• _Brief_:
Transcribe the entries below exactly.

====

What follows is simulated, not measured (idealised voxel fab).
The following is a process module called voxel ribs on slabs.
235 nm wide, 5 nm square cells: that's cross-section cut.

====

• _Exercise output_:
What follows is simulated, not measured (idealised voxel fab).
The following is a process module called voxel ribs on slabs.
235 nm wide, 5 nm square cells: that's cross-section cut.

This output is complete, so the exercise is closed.